- **Data to examine**
--- START ---
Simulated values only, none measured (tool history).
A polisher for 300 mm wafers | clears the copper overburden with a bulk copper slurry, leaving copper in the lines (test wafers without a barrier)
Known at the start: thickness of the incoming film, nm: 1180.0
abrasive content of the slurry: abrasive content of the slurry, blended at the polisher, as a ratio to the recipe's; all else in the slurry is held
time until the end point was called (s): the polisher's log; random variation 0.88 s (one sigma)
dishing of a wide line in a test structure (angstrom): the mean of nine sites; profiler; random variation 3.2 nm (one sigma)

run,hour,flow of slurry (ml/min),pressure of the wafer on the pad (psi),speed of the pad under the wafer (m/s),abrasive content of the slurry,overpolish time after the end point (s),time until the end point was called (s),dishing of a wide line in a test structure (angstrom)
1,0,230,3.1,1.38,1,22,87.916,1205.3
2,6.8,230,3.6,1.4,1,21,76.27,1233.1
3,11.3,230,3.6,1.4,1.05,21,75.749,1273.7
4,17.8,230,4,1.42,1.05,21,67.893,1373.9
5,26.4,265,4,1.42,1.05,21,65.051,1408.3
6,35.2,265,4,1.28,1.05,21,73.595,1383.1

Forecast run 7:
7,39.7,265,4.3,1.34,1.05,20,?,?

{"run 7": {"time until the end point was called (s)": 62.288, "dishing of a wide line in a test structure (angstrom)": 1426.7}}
--- END ---

- **Work instruction**
Beginning with the line containing "Known at the" and ending with the line containing "2,6.8,230,3.6,1.4,1,21,76.27,1233.1", extract those lines exactly from the listing above, and only those.

- **Problem solution**
Known at the start: thickness of the incoming film, nm: 1180.0
abrasive content of the slurry: abrasive content of the slurry, blended at the polisher, as a ratio to the recipe's; all else in the slurry is held
time until the end point was called (s): the polisher's log; random variation 0.88 s (one sigma)
dishing of a wide line in a test structure (angstrom): the mean of nine sites; profiler; random variation 3.2 nm (one sigma)

run,hour,flow of slurry (ml/min),pressure of the wafer on the pad (psi),speed of the pad under the wafer (m/s),abrasive content of the slurry,overpolish time after the end point (s),time until the end point was called (s),dishing of a wide line in a test structure (angstrom)
1,0,230,3.1,1.38,1,22,87.916,1205.3
2,6.8,230,3.6,1.4,1,21,76.27,1233.1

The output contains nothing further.